> [Assignment] In the records below, begin at the line that has "Square cells in" and stop after the line that has "during that step."; quote those lines verbatim and nothing more.

> [Listed records]
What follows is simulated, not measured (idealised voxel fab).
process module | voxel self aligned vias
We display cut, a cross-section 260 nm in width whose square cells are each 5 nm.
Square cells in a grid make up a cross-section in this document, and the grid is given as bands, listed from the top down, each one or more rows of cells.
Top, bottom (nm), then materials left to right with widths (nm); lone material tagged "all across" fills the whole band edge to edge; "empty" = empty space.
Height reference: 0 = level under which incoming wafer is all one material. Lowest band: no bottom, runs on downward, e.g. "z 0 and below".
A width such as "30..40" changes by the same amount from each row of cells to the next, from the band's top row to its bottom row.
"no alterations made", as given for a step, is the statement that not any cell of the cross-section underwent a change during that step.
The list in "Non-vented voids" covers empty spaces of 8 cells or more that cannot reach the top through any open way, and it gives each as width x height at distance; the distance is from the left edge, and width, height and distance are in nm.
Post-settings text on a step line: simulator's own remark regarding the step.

> [Written answer]
Square cells in a grid make up a cross-section in this document, and the grid is given as bands, listed from the top down, each one or more rows of cells.
Top, bottom (nm), then materials left to right with widths (nm); lone material tagged "all across" fills the whole band edge to edge; "empty" = empty space.
Height reference: 0 = level under which incoming wafer is all one material. Lowest band: no bottom, runs on downward, e.g. "z 0 and below".
A width such as "30..40" changes by the same amount from each row of cells to the next, from the band's top row to its bottom row.
"no alterations made", as given for a step, is the statement that not any cell of the cross-section underwent a change during that step.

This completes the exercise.